REQUIREMENT » Repeat exactly the lines from the start of the entries below through the line containing "# columns lot.wafer". Omit the rest.

DATA LISTING »
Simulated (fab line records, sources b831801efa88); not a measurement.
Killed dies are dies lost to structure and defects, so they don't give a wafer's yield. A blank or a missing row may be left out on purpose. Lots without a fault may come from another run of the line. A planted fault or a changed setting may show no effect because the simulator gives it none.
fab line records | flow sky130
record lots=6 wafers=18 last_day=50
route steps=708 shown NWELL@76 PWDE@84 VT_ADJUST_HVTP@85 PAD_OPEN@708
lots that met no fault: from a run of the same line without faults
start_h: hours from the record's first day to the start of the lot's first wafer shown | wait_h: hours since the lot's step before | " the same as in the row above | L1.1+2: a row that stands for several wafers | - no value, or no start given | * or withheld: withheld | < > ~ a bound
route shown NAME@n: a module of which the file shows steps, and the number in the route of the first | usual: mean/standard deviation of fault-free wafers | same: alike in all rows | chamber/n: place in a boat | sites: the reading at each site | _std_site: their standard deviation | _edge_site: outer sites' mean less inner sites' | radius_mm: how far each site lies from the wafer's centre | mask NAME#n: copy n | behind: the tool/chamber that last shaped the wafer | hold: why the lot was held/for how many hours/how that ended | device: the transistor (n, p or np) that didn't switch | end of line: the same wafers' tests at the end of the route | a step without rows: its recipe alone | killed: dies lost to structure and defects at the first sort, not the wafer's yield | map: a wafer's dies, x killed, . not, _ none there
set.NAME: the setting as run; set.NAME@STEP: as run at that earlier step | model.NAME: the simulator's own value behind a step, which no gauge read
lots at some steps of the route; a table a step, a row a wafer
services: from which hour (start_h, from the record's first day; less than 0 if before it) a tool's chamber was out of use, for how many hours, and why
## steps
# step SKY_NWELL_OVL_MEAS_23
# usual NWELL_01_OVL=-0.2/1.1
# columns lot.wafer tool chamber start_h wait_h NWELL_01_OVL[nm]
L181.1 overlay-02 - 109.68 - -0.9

EXPECTED ANSWER »
Simulated (fab line records, sources b831801efa88); not a measurement.
Killed dies are dies lost to structure and defects, so they don't give a wafer's yield. A blank or a missing row may be left out on purpose. Lots without a fault may come from another run of the line. A planted fault or a changed setting may show no effect because the simulator gives it none.
fab line records | flow sky130
record lots=6 wafers=18 last_day=50
route steps=708 shown NWELL@76 PWDE@84 VT_ADJUST_HVTP@85 PAD_OPEN@708
lots that met no fault: from a run of the same line without faults
start_h: hours from the record's first day to the start of the lot's first wafer shown | wait_h: hours since the lot's step before | " the same as in the row above | L1.1+2: a row that stands for several wafers | - no value, or no start given | * or withheld: withheld | < > ~ a bound
route shown NAME@n: a module of which the file shows steps, and the number in the route of the first | usual: mean/standard deviation of fault-free wafers | same: alike in all rows | chamber/n: place in a boat | sites: the reading at each site | _std_site: their standard deviation | _edge_site: outer sites' mean less inner sites' | radius_mm: how far each site lies from the wafer's centre | mask NAME#n: copy n | behind: the tool/chamber that last shaped the wafer | hold: why the lot was held/for how many hours/how that ended | device: the transistor (n, p or np) that didn't switch | end of line: the same wafers' tests at the end of the route | a step without rows: its recipe alone | killed: dies lost to structure and defects at the first sort, not the wafer's yield | map: a wafer's dies, x killed, . not, _ none there
set.NAME: the setting as run; set.NAME@STEP: as run at that earlier step | model.NAME: the simulator's own value behind a step, which no gauge read
lots at some steps of the route; a table a step, a row a wafer
services: from which hour (start_h, from the record's first day; less than 0 if before it) a tool's chamber was out of use, for how many hours, and why
## steps
# step SKY_NWELL_OVL_MEAS_23
# usual NWELL_01_OVL=-0.2/1.1
# columns lot.wafer tool chamber start_h wait_h NWELL_01_OVL[nm]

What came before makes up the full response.